— Information provided —
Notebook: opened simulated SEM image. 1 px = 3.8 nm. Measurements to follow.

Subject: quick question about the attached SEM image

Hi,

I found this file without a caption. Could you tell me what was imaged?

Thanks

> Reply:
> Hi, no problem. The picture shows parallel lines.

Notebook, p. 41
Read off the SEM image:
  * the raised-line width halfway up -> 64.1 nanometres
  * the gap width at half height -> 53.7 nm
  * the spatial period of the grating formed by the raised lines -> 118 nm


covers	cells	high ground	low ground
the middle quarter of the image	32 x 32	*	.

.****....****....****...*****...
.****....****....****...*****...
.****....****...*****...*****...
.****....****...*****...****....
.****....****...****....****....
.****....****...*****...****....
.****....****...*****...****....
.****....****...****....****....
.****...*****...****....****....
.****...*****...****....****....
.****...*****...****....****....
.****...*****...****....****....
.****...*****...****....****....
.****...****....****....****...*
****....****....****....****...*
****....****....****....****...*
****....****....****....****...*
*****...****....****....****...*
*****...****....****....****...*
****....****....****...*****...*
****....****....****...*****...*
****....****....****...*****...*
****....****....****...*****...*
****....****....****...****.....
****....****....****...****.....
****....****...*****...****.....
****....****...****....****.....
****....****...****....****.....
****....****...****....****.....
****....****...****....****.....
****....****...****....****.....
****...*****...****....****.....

— Exercise —
Restate every entry above exactly as it stands.

— Solution —
Notebook: opened simulated SEM image. 1 px = 3.8 nm. Measurements to follow.

Subject: quick question about the attached SEM image

Hi,

I found this file without a caption. Could you tell me what was imaged?

Thanks

> Reply:
> Hi, no problem. The picture shows parallel lines.

Notebook, p. 41
Read off the SEM image:
  * the raised-line width halfway up -> 64.1 nanometres
  * the gap width at half height -> 53.7 nm
  * the spatial period of the grating formed by the raised lines -> 118 nm


covers	cells	high ground	low ground
the middle quarter of the image	32 x 32	*	.

.****....****....****...*****...
.****....****....****...*****...
.****....****...*****...*****...
.****....****...*****...****....
.****....****...****....****....
.****....****...*****...****....
.****....****...*****...****....
.****....****...****....****....
.****...*****...****....****....
.****...*****...****....****....
.****...*****...****....****....
.****...*****...****....****....
.****...*****...****....****....
.****...****....****....****...*
****....****....****....****...*
****....****....****....****...*
****....****....****....****...*
*****...****....****....****...*
*****...****....****....****...*
****....****....****...*****...*
****....****....****...*****...*
****....****....****...*****...*
****....****....****...*****...*
****....****....****...****.....
****....****....****...****.....
****....****...*****...****.....
****....****...****....****.....
****....****...****....****.....
****....****...****....****.....
****....****...****....****.....
****....****...****....****.....
****...*****...****....****.....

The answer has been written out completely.